(Exercise data Opens)
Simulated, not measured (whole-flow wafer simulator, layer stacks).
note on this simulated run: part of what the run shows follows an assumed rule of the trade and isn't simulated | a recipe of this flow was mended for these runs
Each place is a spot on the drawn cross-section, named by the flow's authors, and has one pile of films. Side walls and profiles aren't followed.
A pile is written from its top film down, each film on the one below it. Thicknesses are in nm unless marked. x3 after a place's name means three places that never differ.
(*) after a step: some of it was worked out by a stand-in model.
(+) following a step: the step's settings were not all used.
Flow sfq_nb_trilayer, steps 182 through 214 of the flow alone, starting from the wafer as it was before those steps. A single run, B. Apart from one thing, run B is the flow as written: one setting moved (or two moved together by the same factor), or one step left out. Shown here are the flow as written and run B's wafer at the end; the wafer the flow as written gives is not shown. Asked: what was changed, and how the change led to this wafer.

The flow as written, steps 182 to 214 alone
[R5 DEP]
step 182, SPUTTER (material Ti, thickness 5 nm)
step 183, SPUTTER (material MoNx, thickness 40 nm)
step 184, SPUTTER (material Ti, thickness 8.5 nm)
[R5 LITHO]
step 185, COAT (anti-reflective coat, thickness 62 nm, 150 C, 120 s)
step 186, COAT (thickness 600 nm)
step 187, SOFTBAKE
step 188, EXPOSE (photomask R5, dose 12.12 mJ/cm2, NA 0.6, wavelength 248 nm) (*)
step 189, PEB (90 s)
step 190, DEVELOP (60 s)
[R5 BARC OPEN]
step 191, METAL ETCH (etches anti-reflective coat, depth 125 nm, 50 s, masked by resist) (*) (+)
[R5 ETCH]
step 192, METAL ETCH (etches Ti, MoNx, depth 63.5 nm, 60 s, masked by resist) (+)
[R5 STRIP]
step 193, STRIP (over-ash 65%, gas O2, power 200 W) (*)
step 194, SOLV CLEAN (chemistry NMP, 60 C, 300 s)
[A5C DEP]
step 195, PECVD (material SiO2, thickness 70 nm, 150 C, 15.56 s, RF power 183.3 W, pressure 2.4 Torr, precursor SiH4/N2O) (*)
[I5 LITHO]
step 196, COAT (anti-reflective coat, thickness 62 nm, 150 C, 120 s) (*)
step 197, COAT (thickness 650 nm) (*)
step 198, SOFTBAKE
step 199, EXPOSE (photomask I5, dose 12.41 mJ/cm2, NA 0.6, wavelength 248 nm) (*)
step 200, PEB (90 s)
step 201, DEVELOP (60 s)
(Exercise data Closes)

▶ _Activity_:
Copy the entries above exactly, but only from the line holding "note on this" through the line holding "step 189, PEB (90 s)", both included.

▶ _Written response_:
note on this simulated run: part of what the run shows follows an assumed rule of the trade and isn't simulated | a recipe of this flow was mended for these runs
Each place is a spot on the drawn cross-section, named by the flow's authors, and has one pile of films. Side walls and profiles aren't followed.
A pile is written from its top film down, each film on the one below it. Thicknesses are in nm unless marked. x3 after a place's name means three places that never differ.
(*) after a step: some of it was worked out by a stand-in model.
(+) following a step: the step's settings were not all used.
Flow sfq_nb_trilayer, steps 182 through 214 of the flow alone, starting from the wafer as it was before those steps. A single run, B. Apart from one thing, run B is the flow as written: one setting moved (or two moved together by the same factor), or one step left out. Shown here are the flow as written and run B's wafer at the end; the wafer the flow as written gives is not shown. Asked: what was changed, and how the change led to this wafer.

The flow as written, steps 182 to 214 alone
[R5 DEP]
step 182, SPUTTER (material Ti, thickness 5 nm)
step 183, SPUTTER (material MoNx, thickness 40 nm)
step 184, SPUTTER (material Ti, thickness 8.5 nm)
[R5 LITHO]
step 185, COAT (anti-reflective coat, thickness 62 nm, 150 C, 120 s)
step 186, COAT (thickness 600 nm)
step 187, SOFTBAKE
step 188, EXPOSE (photomask R5, dose 12.12 mJ/cm2, NA 0.6, wavelength 248 nm) (*)
step 189, PEB (90 s)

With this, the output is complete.